━━━

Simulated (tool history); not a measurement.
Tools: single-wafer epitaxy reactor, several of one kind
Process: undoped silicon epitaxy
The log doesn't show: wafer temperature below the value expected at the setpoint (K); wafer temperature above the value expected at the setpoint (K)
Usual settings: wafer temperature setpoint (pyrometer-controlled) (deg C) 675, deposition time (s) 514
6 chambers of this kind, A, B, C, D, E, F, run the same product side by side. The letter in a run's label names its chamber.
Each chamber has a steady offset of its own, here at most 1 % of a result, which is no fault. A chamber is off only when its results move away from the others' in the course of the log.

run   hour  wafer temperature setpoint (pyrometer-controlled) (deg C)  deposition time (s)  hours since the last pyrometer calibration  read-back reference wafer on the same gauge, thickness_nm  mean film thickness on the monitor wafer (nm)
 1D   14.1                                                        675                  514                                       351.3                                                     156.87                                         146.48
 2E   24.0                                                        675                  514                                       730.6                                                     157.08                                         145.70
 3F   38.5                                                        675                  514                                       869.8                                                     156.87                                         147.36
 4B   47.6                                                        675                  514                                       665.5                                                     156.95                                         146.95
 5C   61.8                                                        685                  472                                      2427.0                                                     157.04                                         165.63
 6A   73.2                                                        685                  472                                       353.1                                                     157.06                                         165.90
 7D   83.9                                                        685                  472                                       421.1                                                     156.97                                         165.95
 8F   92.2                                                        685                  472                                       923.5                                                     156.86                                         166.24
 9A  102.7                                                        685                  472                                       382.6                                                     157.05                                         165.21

━━━

• [WORK ORDER]
In the data above, repeat exactly each line from the first through the line that contains "Process: undoped silicon epitaxy", and give nothing else.

• [RESULT]
Simulated (tool history); not a measurement.
Tools: single-wafer epitaxy reactor, several of one kind
Process: undoped silicon epitaxy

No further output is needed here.